_ _ _

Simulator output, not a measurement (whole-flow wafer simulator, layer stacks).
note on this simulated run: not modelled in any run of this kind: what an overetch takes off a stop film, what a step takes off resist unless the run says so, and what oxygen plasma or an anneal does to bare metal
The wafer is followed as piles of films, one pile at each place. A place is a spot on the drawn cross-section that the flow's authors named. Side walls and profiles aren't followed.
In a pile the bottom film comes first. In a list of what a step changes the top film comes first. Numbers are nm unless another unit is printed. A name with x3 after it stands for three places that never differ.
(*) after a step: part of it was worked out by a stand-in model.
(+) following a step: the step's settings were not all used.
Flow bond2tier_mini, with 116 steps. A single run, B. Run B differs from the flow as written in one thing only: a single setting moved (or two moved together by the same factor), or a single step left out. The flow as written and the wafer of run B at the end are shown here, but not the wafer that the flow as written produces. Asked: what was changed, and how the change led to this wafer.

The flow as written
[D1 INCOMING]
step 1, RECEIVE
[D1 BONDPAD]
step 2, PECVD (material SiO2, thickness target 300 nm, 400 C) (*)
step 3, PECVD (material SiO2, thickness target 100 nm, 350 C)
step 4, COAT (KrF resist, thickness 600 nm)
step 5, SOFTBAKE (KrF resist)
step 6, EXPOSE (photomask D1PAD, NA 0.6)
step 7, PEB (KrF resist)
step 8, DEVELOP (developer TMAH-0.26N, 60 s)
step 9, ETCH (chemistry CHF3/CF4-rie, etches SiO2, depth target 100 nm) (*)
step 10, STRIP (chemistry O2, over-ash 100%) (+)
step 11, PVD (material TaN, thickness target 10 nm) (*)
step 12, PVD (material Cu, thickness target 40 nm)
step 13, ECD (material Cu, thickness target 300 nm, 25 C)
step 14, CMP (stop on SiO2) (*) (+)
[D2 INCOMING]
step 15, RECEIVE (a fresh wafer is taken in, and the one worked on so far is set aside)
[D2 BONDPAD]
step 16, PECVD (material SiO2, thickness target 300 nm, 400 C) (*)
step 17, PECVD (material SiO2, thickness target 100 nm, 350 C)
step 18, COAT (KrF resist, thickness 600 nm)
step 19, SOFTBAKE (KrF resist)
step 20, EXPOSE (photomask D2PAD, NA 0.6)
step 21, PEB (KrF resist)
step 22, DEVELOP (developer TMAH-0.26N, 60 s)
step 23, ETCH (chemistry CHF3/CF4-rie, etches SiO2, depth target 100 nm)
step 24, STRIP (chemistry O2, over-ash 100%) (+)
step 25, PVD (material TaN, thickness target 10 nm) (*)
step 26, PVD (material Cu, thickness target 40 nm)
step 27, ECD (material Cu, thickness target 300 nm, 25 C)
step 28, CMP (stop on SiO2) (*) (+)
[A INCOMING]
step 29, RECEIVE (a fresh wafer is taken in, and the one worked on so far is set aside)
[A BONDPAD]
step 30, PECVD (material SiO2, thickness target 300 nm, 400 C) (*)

_ _ _

TASK ITEM: Among the lines above, repeat exactly those from the line with "(*) after a" to the line with "(+) following a", counting both ends.

WRITTEN RESPONSE:
(*) after a step: part of it was worked out by a stand-in model.
(+) following a step: the step's settings were not all used.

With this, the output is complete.